> **WORK TASK**:
Write out the data again in full, keeping every character the same.

[Start of section]
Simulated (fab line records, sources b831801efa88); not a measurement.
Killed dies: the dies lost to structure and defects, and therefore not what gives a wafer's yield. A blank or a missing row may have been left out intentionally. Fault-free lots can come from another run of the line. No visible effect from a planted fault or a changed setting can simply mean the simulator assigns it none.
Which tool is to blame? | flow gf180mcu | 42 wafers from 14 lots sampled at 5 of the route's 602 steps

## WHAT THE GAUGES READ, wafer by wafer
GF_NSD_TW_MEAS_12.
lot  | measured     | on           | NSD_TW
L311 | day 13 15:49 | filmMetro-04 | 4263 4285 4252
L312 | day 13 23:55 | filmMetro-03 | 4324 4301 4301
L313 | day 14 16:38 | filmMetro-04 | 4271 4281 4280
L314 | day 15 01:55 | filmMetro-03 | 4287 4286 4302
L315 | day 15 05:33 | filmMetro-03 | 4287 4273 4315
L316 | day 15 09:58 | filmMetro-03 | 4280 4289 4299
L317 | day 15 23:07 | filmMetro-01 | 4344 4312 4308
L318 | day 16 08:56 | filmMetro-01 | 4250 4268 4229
[End of section]

> **RESPONSE BOX**:
Simulated (fab line records, sources b831801efa88); not a measurement.
Killed dies: the dies lost to structure and defects, and therefore not what gives a wafer's yield. A blank or a missing row may have been left out intentionally. Fault-free lots can come from another run of the line. No visible effect from a planted fault or a changed setting can simply mean the simulator assigns it none.
Which tool is to blame? | flow gf180mcu | 42 wafers from 14 lots sampled at 5 of the route's 602 steps

## WHAT THE GAUGES READ, wafer by wafer
GF_NSD_TW_MEAS_12.
lot  | measured     | on           | NSD_TW
L311 | day 13 15:49 | filmMetro-04 | 4263 4285 4252
L312 | day 13 23:55 | filmMetro-03 | 4324 4301 4301
L313 | day 14 16:38 | filmMetro-04 | 4271 4281 4280
L314 | day 15 01:55 | filmMetro-03 | 4287 4286 4302
L315 | day 15 05:33 | filmMetro-03 | 4287 4273 4315
L316 | day 15 09:58 | filmMetro-03 | 4280 4289 4299
L317 | day 15 23:07 | filmMetro-01 | 4344 4312 4308
L318 | day 16 08:56 | filmMetro-01 | 4250 4268 4229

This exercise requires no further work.